• [Exercise]
Give back all of the records, exactly and completely.

• [Data provided]
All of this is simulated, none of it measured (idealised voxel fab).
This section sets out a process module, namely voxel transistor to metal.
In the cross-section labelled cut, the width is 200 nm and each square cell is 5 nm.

• [Written response]
All of this is simulated, none of it measured (idealised voxel fab).
This section sets out a process module, namely voxel transistor to metal.
In the cross-section labelled cut, the width is 200 nm and each square cell is 5 nm.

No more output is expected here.